------------------------------

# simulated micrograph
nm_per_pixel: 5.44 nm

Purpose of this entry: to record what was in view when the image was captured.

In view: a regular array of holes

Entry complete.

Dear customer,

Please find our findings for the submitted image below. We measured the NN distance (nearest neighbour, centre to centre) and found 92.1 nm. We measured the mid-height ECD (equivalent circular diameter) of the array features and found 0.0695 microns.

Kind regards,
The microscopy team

------------------------------

* _Work request_
Return the data exactly, every line included.

* _Your response_
# simulated micrograph
nm_per_pixel: 5.44 nm

Purpose of this entry: to record what was in view when the image was captured.

In view: a regular array of holes

Entry complete.

Dear customer,

Please find our findings for the submitted image below. We measured the NN distance (nearest neighbour, centre to centre) and found 92.1 nm. We measured the mid-height ECD (equivalent circular diameter) of the array features and found 0.0695 microns.

Kind regards,
The microscopy team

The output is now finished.